Take the data below. Output it exactly from its first line through the line containing "Prompt: State the".

RECORDS SUPPLIED>
=-=-=-=-=

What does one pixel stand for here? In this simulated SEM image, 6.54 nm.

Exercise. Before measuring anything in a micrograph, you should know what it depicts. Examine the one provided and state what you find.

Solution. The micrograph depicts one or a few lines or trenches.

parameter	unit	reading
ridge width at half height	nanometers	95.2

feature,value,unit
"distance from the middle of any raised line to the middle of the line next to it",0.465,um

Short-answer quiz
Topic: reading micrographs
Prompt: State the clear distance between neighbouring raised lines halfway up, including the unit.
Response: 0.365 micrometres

=-=-=-=-=

ANSWER SPACE>
What does one pixel stand for here? In this simulated SEM image, 6.54 nm.

Exercise. Before measuring anything in a micrograph, you should know what it depicts. Examine the one provided and state what you find.

Solution. The micrograph depicts one or a few lines or trenches.

parameter	unit	reading
ridge width at half height	nanometers	95.2

feature,value,unit
"distance from the middle of any raised line to the middle of the line next to it",0.465,um

Short-answer quiz
Topic: reading micrographs
Prompt: State the clear distance between neighbouring raised lines halfway up, including the unit.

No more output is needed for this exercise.